== Work order ==
Up to and including the line containing "Sound: the wafers", please reproduce the lines of the listing below, starting from the top.

== Information shown ==
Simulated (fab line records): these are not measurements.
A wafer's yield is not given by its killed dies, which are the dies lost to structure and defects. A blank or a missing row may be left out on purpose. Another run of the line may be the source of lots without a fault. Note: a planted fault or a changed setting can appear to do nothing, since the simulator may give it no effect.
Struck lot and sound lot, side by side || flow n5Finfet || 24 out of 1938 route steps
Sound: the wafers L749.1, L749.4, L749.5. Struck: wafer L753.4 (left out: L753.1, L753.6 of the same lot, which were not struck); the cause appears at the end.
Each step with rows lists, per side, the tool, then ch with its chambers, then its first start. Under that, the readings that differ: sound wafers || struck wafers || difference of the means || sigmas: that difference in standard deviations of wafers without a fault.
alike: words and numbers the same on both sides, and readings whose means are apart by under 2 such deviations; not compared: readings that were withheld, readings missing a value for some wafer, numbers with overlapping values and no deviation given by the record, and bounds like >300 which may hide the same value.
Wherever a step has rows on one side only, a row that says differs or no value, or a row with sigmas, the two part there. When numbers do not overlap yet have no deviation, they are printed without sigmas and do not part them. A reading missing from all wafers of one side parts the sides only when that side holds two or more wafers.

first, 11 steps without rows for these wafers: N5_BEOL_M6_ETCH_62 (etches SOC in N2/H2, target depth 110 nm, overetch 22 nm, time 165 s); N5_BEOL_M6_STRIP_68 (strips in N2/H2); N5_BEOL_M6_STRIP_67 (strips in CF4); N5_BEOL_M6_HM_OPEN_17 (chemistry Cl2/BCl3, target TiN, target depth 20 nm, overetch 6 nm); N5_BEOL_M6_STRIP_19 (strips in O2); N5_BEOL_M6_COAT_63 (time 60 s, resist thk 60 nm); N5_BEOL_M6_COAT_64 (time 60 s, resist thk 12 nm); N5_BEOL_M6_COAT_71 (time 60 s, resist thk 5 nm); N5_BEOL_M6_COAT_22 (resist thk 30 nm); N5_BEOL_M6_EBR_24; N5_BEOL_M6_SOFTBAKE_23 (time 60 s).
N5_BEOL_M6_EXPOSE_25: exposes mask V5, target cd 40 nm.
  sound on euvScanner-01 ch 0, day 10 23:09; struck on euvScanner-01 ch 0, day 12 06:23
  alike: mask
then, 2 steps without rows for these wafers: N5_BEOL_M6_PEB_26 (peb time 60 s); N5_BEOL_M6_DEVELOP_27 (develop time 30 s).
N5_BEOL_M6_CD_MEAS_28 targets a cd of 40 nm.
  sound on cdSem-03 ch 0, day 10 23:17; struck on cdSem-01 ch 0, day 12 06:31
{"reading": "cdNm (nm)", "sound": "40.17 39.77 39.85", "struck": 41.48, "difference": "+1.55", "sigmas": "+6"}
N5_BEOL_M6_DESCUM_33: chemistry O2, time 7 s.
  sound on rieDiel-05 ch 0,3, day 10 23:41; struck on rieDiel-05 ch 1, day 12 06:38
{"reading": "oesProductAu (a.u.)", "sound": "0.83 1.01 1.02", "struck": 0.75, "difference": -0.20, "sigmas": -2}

== Answer section ==
Simulated (fab line records): these are not measurements.
A wafer's yield is not given by its killed dies, which are the dies lost to structure and defects. A blank or a missing row may be left out on purpose. Another run of the line may be the source of lots without a fault. Note: a planted fault or a changed setting can appear to do nothing, since the simulator may give it no effect.
Struck lot and sound lot, side by side || flow n5Finfet || 24 out of 1938 route steps
Sound: the wafers L749.1, L749.4, L749.5. Struck: wafer L753.4 (left out: L753.1, L753.6 of the same lot, which were not struck); the cause appears at the end.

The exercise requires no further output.